## INFORMATION SUPPLIED
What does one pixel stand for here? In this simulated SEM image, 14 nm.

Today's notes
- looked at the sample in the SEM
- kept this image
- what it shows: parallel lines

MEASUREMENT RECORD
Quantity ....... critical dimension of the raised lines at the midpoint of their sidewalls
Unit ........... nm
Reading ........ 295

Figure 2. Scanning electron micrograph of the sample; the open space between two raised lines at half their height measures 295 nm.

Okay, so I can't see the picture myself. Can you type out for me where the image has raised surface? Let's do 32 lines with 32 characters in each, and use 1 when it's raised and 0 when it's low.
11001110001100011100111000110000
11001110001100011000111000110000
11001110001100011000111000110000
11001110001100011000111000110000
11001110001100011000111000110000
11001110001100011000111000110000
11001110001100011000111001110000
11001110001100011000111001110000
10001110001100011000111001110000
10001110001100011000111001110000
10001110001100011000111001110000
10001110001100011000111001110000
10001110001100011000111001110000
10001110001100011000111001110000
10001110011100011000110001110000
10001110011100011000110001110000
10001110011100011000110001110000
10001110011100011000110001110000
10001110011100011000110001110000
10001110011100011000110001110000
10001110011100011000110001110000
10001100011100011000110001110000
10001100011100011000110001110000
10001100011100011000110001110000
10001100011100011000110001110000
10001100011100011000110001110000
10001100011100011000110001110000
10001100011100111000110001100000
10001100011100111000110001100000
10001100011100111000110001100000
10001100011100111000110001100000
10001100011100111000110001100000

## BRIEF
Reproduce the entries exactly, but only from their first line to the line holding "Reading ........ 295", with that last line kept.

## EXERCISE ANSWER
What does one pixel stand for here? In this simulated SEM image, 14 nm.

Today's notes
- looked at the sample in the SEM
- kept this image
- what it shows: parallel lines

MEASUREMENT RECORD
Quantity ....... critical dimension of the raised lines at the midpoint of their sidewalls
Unit ........... nm
Reading ........ 295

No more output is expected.